● **Work task**
A word-for-word repetition of all the entries is required.

● **Extracted entries**
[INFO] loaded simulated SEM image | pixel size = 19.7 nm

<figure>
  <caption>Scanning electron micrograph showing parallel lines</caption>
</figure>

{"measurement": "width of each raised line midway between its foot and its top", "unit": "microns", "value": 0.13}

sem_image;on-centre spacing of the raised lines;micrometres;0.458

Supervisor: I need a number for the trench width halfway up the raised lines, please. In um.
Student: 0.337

● **Task answer**
[INFO] loaded simulated SEM image | pixel size = 19.7 nm

<figure>
  <caption>Scanning electron micrograph showing parallel lines</caption>
</figure>

{"measurement": "width of each raised line midway between its foot and its top", "unit": "microns", "value": 0.13}

sem_image;on-centre spacing of the raised lines;micrometres;0.458

Supervisor: I need a number for the trench width halfway up the raised lines, please. In um.
Student: 0.337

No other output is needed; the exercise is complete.